——
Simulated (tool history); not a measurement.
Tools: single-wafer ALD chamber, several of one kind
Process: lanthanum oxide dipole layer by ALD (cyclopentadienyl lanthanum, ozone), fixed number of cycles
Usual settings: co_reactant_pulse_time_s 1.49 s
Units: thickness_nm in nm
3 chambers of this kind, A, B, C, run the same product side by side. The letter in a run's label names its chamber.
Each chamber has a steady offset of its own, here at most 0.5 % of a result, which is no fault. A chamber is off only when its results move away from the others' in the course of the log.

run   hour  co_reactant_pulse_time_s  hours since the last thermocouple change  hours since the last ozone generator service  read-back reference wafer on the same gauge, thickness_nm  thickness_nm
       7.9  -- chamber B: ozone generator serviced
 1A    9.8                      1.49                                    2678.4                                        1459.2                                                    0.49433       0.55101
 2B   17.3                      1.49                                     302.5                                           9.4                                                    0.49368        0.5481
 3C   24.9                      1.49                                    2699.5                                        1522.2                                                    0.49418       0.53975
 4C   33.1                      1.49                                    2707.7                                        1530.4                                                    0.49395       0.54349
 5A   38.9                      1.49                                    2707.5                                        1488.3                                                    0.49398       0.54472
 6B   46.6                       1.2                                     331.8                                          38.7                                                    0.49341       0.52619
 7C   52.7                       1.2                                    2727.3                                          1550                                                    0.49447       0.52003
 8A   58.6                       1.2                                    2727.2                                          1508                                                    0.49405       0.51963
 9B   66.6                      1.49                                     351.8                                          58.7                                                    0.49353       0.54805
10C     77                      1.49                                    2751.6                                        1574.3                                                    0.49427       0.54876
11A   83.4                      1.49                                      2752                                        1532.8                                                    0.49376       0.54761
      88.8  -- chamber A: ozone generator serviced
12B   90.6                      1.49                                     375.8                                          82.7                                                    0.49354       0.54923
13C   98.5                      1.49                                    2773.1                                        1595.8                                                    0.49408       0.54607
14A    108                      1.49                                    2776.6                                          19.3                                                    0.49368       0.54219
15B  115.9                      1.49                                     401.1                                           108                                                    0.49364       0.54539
——

ASSIGNED TASK —
Output, from the data above, the lines from the line with "Units: thickness_nm in nm" to the line with "B: ozone generator serviced" exactly as they stand, both ends included and nothing else.

WRITTEN REPLY —
Units: thickness_nm in nm
3 chambers of this kind, A, B, C, run the same product side by side. The letter in a run's label names its chamber.
Each chamber has a steady offset of its own, here at most 0.5 % of a result, which is no fault. A chamber is off only when its results move away from the others' in the course of the log.

run   hour  co_reactant_pulse_time_s  hours since the last thermocouple change  hours since the last ozone generator service  read-back reference wafer on the same gauge, thickness_nm  thickness_nm
       7.9  -- chamber B: ozone generator serviced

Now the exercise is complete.